--------------------------------

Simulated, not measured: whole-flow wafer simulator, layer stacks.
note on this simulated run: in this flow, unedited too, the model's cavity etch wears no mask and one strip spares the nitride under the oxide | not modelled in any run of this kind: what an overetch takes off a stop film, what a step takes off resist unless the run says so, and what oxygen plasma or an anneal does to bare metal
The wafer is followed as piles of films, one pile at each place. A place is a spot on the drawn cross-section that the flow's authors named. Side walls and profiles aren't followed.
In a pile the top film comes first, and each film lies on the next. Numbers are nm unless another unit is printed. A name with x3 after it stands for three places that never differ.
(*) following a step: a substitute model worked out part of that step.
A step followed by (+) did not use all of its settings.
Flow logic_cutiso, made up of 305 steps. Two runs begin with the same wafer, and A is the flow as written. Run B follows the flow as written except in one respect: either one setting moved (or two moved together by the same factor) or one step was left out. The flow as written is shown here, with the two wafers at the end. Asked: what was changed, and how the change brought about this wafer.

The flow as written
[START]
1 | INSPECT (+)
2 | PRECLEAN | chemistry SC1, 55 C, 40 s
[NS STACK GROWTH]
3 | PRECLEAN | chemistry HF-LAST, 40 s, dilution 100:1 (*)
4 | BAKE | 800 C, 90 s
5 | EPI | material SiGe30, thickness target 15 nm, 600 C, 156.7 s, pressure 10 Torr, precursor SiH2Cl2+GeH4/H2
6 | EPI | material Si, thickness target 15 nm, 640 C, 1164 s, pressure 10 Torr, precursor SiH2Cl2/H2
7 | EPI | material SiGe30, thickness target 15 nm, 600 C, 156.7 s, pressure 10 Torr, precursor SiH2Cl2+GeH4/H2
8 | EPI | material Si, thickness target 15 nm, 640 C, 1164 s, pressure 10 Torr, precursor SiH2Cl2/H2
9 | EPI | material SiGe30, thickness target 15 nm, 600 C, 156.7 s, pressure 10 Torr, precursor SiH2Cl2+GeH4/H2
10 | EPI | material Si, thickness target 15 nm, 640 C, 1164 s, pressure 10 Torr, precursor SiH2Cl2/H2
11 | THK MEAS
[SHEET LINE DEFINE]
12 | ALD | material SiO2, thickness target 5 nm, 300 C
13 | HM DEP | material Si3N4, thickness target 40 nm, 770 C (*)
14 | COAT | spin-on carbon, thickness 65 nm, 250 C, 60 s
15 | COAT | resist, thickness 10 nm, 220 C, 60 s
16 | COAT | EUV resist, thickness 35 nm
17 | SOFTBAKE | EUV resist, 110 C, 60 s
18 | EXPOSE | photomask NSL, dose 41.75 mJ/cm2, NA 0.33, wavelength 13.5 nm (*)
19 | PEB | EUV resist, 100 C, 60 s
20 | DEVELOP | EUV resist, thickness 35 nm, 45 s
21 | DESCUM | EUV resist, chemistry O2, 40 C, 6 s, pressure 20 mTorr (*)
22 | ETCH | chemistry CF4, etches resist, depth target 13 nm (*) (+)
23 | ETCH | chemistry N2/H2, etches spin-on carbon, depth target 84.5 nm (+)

--------------------------------

Brief - The listing above holds a line with "13 | HM DEP" and a line with "22 | ETCH |". Print the stretch from the first through the second, exactly and alone.

Written reply -
13 | HM DEP | material Si3N4, thickness target 40 nm, 770 C (*)
14 | COAT | spin-on carbon, thickness 65 nm, 250 C, 60 s
15 | COAT | resist, thickness 10 nm, 220 C, 60 s
16 | COAT | EUV resist, thickness 35 nm
17 | SOFTBAKE | EUV resist, 110 C, 60 s
18 | EXPOSE | photomask NSL, dose 41.75 mJ/cm2, NA 0.33, wavelength 13.5 nm (*)
19 | PEB | EUV resist, 100 C, 60 s
20 | DEVELOP | EUV resist, thickness 35 nm, 45 s
21 | DESCUM | EUV resist, chemistry O2, 40 C, 6 s, pressure 20 mTorr (*)
22 | ETCH | chemistry CF4, etches resist, depth target 13 nm (*) (+)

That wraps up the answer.